======

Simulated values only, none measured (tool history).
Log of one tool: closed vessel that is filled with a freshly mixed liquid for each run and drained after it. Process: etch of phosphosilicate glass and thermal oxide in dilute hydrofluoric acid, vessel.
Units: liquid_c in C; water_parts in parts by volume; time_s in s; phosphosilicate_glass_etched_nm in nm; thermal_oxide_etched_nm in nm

======

Would you retype the records above without changing a word?

Simulated values only, none measured (tool history).
Log of one tool: closed vessel that is filled with a freshly mixed liquid for each run and drained after it. Process: etch of phosphosilicate glass and thermal oxide in dilute hydrofluoric acid, vessel.
Units: liquid_c in C; water_parts in parts by volume; time_s in s; phosphosilicate_glass_etched_nm in nm; thermal_oxide_etched_nm in nm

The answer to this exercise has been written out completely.